= Dataset extract =
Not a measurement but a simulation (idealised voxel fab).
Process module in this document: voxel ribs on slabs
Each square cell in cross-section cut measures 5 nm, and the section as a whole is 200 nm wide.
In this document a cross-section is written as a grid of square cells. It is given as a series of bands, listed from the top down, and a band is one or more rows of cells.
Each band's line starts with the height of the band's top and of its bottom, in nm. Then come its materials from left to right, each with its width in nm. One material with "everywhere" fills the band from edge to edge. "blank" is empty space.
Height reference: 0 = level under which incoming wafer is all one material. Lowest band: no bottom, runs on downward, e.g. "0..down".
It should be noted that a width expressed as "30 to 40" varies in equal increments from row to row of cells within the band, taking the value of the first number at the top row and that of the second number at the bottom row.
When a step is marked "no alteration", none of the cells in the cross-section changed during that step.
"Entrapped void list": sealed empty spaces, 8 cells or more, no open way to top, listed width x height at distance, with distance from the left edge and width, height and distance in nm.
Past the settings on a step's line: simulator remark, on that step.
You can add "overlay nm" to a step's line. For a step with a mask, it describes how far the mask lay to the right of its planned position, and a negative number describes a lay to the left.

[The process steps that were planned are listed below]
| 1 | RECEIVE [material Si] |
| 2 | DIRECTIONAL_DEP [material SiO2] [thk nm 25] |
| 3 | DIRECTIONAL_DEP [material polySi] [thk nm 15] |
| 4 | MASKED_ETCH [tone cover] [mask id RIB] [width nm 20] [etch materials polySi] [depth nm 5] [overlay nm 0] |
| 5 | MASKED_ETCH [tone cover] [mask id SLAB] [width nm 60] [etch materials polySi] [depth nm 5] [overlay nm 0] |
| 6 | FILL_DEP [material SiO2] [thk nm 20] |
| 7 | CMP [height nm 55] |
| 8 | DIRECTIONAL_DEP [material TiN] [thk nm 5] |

= Assignment =
Your answer must be the lines from the first line of the entries above through the line that contains "Height reference: 0", written out exactly.

= Task output =
Not a measurement but a simulation (idealised voxel fab).
Process module in this document: voxel ribs on slabs
Each square cell in cross-section cut measures 5 nm, and the section as a whole is 200 nm wide.
In this document a cross-section is written as a grid of square cells. It is given as a series of bands, listed from the top down, and a band is one or more rows of cells.
Each band's line starts with the height of the band's top and of its bottom, in nm. Then come its materials from left to right, each with its width in nm. One material with "everywhere" fills the band from edge to edge. "blank" is empty space.
Height reference: 0 = level under which incoming wafer is all one material. Lowest band: no bottom, runs on downward, e.g. "0..down".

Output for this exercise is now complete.